> _Work request_: Repeat the records exactly. Every line must match.

> _Records shown_:
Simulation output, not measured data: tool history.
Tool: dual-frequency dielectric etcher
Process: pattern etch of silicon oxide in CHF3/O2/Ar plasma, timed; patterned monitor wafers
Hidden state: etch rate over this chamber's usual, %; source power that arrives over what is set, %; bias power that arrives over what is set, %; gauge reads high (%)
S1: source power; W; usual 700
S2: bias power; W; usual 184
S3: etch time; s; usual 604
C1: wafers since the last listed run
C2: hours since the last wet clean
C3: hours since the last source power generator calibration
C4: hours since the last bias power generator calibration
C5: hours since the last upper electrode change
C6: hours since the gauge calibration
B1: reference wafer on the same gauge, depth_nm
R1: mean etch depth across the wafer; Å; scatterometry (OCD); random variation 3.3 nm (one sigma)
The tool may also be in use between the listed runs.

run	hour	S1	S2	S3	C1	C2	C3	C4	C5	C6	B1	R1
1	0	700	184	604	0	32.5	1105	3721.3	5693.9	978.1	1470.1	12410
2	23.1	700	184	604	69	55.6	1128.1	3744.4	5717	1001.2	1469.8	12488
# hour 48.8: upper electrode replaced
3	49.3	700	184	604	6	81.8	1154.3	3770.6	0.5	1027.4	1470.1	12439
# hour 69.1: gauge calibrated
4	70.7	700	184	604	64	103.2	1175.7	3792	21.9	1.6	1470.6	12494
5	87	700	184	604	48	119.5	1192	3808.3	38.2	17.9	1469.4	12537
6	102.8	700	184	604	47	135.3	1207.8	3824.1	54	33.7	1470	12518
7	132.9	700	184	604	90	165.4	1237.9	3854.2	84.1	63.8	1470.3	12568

> _Task output_:
Simulation output, not measured data: tool history.
Tool: dual-frequency dielectric etcher
Process: pattern etch of silicon oxide in CHF3/O2/Ar plasma, timed; patterned monitor wafers
Hidden state: etch rate over this chamber's usual, %; source power that arrives over what is set, %; bias power that arrives over what is set, %; gauge reads high (%)
S1: source power; W; usual 700
S2: bias power; W; usual 184
S3: etch time; s; usual 604
C1: wafers since the last listed run
C2: hours since the last wet clean
C3: hours since the last source power generator calibration
C4: hours since the last bias power generator calibration
C5: hours since the last upper electrode change
C6: hours since the gauge calibration
B1: reference wafer on the same gauge, depth_nm
R1: mean etch depth across the wafer; Å; scatterometry (OCD); random variation 3.3 nm (one sigma)
The tool may also be in use between the listed runs.

run	hour	S1	S2	S3	C1	C2	C3	C4	C5	C6	B1	R1
1	0	700	184	604	0	32.5	1105	3721.3	5693.9	978.1	1470.1	12410
2	23.1	700	184	604	69	55.6	1128.1	3744.4	5717	1001.2	1469.8	12488
# hour 48.8: upper electrode replaced
3	49.3	700	184	604	6	81.8	1154.3	3770.6	0.5	1027.4	1470.1	12439
# hour 69.1: gauge calibrated
4	70.7	700	184	604	64	103.2	1175.7	3792	21.9	1.6	1470.6	12494
5	87	700	184	604	48	119.5	1192	3808.3	38.2	17.9	1469.4	12537
6	102.8	700	184	604	47	135.3	1207.8	3824.1	54	33.7	1470	12518
7	132.9	700	184	604	90	165.4	1237.9	3854.2	84.1	63.8	1470.3	12568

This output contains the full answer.